» Brief: Your output should be the lines from the start of the data through the line containing "(*) after a", exactly and nothing more.

» Data extract:
Start of Block

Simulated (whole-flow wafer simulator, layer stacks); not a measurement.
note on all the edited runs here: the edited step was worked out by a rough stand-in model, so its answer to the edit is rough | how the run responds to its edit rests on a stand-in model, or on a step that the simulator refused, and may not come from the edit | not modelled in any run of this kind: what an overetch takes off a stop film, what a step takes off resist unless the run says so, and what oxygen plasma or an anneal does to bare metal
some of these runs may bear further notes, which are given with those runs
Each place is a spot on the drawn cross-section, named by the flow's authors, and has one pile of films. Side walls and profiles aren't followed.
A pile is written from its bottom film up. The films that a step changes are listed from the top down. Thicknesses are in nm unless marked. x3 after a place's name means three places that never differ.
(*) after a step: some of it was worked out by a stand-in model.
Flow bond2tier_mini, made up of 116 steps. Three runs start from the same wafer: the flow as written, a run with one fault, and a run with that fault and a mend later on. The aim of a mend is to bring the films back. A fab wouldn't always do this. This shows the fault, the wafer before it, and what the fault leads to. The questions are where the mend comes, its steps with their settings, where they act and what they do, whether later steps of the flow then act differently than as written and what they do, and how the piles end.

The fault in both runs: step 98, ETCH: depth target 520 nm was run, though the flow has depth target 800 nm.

End of Block

» Written response:
Simulated (whole-flow wafer simulator, layer stacks); not a measurement.
note on all the edited runs here: the edited step was worked out by a rough stand-in model, so its answer to the edit is rough | how the run responds to its edit rests on a stand-in model, or on a step that the simulator refused, and may not come from the edit | not modelled in any run of this kind: what an overetch takes off a stop film, what a step takes off resist unless the run says so, and what oxygen plasma or an anneal does to bare metal
some of these runs may bear further notes, which are given with those runs
Each place is a spot on the drawn cross-section, named by the flow's authors, and has one pile of films. Side walls and profiles aren't followed.
A pile is written from its bottom film up. The films that a step changes are listed from the top down. Thicknesses are in nm unless marked. x3 after a place's name means three places that never differ.
(*) after a step: some of it was worked out by a stand-in model.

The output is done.